Start of Information given

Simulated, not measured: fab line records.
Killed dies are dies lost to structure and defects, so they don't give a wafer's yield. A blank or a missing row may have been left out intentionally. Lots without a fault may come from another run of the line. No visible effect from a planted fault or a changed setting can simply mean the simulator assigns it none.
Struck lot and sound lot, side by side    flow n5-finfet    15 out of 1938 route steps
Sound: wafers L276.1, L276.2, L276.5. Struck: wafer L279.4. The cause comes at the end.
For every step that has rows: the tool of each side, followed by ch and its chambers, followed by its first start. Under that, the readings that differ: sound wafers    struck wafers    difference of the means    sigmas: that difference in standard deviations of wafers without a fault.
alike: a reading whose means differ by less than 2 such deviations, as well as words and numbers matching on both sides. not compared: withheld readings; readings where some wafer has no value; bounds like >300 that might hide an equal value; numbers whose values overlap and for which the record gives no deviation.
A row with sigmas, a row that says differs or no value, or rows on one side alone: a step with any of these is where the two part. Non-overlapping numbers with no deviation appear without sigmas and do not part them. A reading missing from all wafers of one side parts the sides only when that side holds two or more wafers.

End of Information given

**Task item**
Transcribe all of the material above with complete accuracy.

**Response area**
Simulated, not measured: fab line records.
Killed dies are dies lost to structure and defects, so they don't give a wafer's yield. A blank or a missing row may have been left out intentionally. Lots without a fault may come from another run of the line. No visible effect from a planted fault or a changed setting can simply mean the simulator assigns it none.
Struck lot and sound lot, side by side    flow n5-finfet    15 out of 1938 route steps
Sound: wafers L276.1, L276.2, L276.5. Struck: wafer L279.4. The cause comes at the end.
For every step that has rows: the tool of each side, followed by ch and its chambers, followed by its first start. Under that, the readings that differ: sound wafers    struck wafers    difference of the means    sigmas: that difference in standard deviations of wafers without a fault.
alike: a reading whose means differ by less than 2 such deviations, as well as words and numbers matching on both sides. not compared: withheld readings; readings where some wafer has no value; bounds like >300 that might hide an equal value; numbers whose values overlap and for which the record gives no deviation.
A row with sigmas, a row that says differs or no value, or rows on one side alone: a step with any of these is where the two part. Non-overlapping numbers with no deviation appear without sigmas and do not part them. A reading missing from all wafers of one side parts the sides only when that side holds two or more wafers.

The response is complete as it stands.